Set down the listing below verbatim, but only from its first line through the line containing "4. Code for".

Entries supplied
_ _ _
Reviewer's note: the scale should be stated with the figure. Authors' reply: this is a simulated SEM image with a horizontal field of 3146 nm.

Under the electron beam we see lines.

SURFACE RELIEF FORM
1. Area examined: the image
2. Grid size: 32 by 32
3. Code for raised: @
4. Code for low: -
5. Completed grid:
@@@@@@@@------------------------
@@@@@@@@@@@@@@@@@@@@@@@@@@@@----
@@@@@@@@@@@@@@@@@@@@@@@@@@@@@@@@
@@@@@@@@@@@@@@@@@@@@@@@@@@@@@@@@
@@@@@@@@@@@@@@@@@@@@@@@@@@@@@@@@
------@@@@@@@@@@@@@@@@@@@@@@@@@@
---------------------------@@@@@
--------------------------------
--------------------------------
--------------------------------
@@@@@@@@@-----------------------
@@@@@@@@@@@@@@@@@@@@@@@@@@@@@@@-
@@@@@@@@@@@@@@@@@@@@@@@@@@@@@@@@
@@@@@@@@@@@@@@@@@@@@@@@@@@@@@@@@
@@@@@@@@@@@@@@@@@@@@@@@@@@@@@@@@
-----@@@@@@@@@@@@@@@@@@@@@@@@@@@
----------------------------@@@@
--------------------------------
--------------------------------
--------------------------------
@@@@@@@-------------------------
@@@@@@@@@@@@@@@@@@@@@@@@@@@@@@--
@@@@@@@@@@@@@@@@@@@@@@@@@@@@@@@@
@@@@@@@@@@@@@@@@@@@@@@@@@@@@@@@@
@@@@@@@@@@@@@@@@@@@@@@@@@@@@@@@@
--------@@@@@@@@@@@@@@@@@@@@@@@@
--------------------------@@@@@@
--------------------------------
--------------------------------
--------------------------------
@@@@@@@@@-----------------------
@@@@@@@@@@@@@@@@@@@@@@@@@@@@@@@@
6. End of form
_ _ _

Exercise answer
Reviewer's note: the scale should be stated with the figure. Authors' reply: this is a simulated SEM image with a horizontal field of 3146 nm.

Under the electron beam we see lines.

SURFACE RELIEF FORM
1. Area examined: the image
2. Grid size: 32 by 32
3. Code for raised: @
4. Code for low: -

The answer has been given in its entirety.